## Extracted material
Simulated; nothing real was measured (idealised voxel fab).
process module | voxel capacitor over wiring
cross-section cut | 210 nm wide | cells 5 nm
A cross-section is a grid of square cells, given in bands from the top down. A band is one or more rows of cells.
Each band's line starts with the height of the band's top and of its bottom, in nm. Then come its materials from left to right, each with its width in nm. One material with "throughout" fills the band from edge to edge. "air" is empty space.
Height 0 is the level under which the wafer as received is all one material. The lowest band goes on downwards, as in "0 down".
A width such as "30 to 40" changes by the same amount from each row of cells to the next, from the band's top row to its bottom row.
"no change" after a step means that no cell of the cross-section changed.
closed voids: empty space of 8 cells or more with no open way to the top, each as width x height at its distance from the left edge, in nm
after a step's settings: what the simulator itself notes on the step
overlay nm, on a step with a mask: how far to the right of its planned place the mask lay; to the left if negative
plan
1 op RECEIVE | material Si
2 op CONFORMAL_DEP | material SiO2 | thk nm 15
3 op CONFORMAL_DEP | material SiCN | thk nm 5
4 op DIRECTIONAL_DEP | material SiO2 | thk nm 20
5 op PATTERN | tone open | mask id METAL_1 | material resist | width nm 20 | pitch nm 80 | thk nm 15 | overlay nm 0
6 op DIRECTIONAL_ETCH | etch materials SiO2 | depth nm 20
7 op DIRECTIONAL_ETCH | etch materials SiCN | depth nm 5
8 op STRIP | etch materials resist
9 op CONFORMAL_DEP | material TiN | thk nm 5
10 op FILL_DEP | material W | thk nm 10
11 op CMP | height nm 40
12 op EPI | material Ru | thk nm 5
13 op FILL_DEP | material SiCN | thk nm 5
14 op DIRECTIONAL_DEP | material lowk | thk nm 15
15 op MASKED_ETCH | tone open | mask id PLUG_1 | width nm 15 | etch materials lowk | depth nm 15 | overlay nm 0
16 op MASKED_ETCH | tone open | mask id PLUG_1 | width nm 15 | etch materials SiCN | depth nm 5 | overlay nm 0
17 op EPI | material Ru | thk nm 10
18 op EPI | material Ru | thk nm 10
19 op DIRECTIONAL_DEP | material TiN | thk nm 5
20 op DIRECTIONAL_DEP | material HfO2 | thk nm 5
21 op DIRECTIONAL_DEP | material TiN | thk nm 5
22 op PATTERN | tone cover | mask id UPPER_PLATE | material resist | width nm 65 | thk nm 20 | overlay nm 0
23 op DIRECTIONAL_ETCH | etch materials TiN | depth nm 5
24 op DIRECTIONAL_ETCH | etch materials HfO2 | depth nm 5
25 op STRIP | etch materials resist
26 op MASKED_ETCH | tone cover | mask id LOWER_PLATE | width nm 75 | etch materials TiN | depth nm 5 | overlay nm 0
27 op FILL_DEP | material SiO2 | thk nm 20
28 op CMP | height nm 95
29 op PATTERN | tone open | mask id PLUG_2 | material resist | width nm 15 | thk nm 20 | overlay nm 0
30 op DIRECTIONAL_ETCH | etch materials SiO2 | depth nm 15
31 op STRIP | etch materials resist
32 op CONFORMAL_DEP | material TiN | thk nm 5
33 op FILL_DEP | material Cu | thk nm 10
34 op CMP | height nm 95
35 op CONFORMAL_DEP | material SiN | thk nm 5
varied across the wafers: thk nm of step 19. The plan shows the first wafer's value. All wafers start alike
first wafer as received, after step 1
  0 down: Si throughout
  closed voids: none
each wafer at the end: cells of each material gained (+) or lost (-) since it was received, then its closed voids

## Requirement
Restate, word for word and with nothing added, the lines from the first line of the listing through the one where "Each band's line" stands.

## Task answer
Simulated; nothing real was measured (idealised voxel fab).
process module | voxel capacitor over wiring
cross-section cut | 210 nm wide | cells 5 nm
A cross-section is a grid of square cells, given in bands from the top down. A band is one or more rows of cells.
Each band's line starts with the height of the band's top and of its bottom, in nm. Then come its materials from left to right, each with its width in nm. One material with "throughout" fills the band from edge to edge. "air" is empty space.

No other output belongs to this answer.